● ASSIGNMENT
The answer should be an exact repeat of the stretch of material below from the line containing "row of cells." through the line containing "edge, in nm.".

● ENTRIES SHOWN
***
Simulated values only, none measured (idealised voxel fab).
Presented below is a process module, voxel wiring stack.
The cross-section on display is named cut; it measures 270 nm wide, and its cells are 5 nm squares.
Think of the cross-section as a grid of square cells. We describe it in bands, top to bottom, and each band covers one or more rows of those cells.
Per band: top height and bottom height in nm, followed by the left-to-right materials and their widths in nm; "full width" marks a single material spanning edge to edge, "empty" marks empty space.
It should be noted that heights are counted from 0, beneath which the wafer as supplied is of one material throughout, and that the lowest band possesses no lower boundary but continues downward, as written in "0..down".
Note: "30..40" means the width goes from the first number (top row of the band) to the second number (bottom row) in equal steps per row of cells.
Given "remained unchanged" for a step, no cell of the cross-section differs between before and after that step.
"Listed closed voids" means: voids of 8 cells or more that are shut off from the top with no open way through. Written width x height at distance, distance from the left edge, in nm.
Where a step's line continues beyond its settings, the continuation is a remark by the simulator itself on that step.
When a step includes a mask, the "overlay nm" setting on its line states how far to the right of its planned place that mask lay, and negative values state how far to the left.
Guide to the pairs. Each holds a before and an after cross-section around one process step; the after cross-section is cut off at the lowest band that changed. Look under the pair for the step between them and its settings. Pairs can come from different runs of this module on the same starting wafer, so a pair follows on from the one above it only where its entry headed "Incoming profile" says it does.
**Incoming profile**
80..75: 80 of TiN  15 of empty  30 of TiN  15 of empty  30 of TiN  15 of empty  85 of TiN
***

● TASK RESULT
Note: "30..40" means the width goes from the first number (top row of the band) to the second number (bottom row) in equal steps per row of cells.
Given "remained unchanged" for a step, no cell of the cross-section differs between before and after that step.
"Listed closed voids" means: voids of 8 cells or more that are shut off from the top with no open way through. Written width x height at distance, distance from the left edge, in nm.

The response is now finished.